#### Work request
I would like every record below transcribed exactly as it is.

#### Source data
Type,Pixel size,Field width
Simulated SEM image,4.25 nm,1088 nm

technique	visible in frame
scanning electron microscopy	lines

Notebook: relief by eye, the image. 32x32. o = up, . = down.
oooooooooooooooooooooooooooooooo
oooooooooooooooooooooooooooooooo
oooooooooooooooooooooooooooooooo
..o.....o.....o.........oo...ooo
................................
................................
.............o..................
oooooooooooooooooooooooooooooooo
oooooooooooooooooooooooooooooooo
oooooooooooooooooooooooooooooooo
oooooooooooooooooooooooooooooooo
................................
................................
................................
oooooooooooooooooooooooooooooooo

#### Exercise answer
Type,Pixel size,Field width
Simulated SEM image,4.25 nm,1088 nm

technique	visible in frame
scanning electron microscopy	lines

Notebook: relief by eye, the image. 32x32. o = up, . = down.
oooooooooooooooooooooooooooooooo
oooooooooooooooooooooooooooooooo
oooooooooooooooooooooooooooooooo
..o.....o.....o.........oo...ooo
................................
................................
.............o..................
oooooooooooooooooooooooooooooooo
oooooooooooooooooooooooooooooooo
oooooooooooooooooooooooooooooooo
oooooooooooooooooooooooooooooooo
................................
................................
................................
oooooooooooooooooooooooooooooooo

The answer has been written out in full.